### [Task item]
When you reach the line with "23 op CONFORMAL_DEP | material SiN | thk nm 5" in the data below, begin printing lines exactly, and stop once the line with "29 op CMP | height nm 25" has been printed.

───── Source material

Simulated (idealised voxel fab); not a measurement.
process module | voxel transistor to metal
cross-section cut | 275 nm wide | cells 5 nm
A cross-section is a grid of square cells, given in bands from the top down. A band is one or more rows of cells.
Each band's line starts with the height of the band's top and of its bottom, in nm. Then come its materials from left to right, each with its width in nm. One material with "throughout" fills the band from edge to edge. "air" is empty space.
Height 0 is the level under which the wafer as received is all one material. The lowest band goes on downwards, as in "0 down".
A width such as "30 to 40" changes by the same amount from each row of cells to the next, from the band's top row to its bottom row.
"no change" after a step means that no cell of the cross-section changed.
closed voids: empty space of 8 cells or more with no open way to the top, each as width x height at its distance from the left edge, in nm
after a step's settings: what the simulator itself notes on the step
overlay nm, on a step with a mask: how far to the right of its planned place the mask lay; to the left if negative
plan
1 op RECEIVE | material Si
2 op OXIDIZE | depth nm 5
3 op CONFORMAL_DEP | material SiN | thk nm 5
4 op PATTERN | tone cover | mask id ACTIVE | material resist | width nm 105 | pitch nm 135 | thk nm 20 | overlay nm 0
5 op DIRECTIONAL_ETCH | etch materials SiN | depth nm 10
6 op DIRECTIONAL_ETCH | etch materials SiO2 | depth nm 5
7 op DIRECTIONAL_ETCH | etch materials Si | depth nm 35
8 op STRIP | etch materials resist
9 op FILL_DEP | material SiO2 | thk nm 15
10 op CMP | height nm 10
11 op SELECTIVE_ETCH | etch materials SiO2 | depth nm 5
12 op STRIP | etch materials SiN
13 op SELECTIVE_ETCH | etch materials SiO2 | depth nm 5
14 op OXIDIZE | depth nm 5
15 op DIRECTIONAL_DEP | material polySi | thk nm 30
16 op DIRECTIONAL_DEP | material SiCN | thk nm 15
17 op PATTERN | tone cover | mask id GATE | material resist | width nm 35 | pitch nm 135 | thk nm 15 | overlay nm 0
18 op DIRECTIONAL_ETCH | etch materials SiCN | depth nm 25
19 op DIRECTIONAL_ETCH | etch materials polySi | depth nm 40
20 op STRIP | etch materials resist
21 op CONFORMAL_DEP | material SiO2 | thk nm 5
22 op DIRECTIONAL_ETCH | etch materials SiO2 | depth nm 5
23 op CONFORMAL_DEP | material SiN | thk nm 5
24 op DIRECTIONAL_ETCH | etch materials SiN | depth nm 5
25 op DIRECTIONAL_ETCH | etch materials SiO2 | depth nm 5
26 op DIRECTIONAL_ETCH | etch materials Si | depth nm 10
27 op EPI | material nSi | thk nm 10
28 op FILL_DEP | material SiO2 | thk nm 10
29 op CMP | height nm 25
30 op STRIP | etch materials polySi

──────────

### [Result]
23 op CONFORMAL_DEP | material SiN | thk nm 5
24 op DIRECTIONAL_ETCH | etch materials SiN | depth nm 5
25 op DIRECTIONAL_ETCH | etch materials SiO2 | depth nm 5
26 op DIRECTIONAL_ETCH | etch materials Si | depth nm 10
27 op EPI | material nSi | thk nm 10
28 op FILL_DEP | material SiO2 | thk nm 10
29 op CMP | height nm 25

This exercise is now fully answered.